## REQUIRED ACTION:
Print the lines in the listing below that fall between the line with "A straight line" and the line with "The reading moves", those two lines included, exactly as they stand and with nothing else.

[[ INFORMATION GIVEN open ]]
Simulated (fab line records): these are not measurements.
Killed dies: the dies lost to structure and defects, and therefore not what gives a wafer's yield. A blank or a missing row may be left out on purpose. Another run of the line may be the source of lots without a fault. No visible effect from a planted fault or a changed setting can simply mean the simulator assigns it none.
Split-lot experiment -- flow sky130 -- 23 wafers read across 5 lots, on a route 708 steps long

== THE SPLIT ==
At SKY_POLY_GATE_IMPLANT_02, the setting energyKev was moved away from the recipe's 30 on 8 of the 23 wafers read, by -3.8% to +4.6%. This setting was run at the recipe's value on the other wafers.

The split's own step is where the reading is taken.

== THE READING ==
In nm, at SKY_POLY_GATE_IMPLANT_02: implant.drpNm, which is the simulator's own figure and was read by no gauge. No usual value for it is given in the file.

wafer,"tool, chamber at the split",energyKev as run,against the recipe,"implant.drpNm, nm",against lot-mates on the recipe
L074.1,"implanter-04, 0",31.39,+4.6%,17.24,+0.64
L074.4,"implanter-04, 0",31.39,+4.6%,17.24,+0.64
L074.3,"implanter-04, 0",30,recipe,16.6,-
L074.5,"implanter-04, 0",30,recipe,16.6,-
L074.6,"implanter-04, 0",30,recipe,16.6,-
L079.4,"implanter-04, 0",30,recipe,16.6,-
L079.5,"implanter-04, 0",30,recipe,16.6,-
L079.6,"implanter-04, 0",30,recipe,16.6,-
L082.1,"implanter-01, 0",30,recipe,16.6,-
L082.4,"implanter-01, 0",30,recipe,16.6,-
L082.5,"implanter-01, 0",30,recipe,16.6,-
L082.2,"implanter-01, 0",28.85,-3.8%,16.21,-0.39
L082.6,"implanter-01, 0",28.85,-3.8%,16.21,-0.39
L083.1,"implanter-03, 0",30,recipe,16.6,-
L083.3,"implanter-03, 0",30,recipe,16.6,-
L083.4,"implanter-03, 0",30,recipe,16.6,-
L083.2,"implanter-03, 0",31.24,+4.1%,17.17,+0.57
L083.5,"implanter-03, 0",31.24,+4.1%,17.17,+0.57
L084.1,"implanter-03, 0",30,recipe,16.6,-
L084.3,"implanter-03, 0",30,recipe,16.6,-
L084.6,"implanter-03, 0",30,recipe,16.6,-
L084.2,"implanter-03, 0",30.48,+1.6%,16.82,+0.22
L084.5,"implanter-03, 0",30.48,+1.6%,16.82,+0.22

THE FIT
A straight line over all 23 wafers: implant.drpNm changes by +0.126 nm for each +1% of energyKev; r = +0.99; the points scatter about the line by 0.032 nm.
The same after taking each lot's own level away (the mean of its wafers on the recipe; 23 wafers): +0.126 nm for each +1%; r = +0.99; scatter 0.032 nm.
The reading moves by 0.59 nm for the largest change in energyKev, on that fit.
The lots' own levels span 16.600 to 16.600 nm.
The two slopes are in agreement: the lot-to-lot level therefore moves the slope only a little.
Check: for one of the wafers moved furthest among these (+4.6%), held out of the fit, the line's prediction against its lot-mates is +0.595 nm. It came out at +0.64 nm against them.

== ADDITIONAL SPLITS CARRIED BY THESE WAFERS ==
[[ INFORMATION GIVEN closed ]]

## TASK RESULT:
A straight line over all 23 wafers: implant.drpNm changes by +0.126 nm for each +1% of energyKev; r = +0.99; the points scatter about the line by 0.032 nm.
The same after taking each lot's own level away (the mean of its wafers on the recipe; 23 wafers): +0.126 nm for each +1%; r = +0.99; scatter 0.032 nm.
The reading moves by 0.59 nm for the largest change in energyKev, on that fit.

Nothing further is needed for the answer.